■ ACTIVITY
The entries below should be written out again exactly as they stand.

= = = = =

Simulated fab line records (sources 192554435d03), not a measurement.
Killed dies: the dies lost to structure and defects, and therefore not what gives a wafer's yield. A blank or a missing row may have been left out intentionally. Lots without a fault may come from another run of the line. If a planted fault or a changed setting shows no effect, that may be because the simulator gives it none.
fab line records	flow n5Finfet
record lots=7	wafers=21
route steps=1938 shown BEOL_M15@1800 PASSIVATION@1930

= = = = =

■ TASK RESULT
Simulated fab line records (sources 192554435d03), not a measurement.
Killed dies: the dies lost to structure and defects, and therefore not what gives a wafer's yield. A blank or a missing row may have been left out intentionally. Lots without a fault may come from another run of the line. If a planted fault or a changed setting shows no effect, that may be because the simulator gives it none.
fab line records	flow n5Finfet
record lots=7	wafers=21
route steps=1938 shown BEOL_M15@1800 PASSIVATION@1930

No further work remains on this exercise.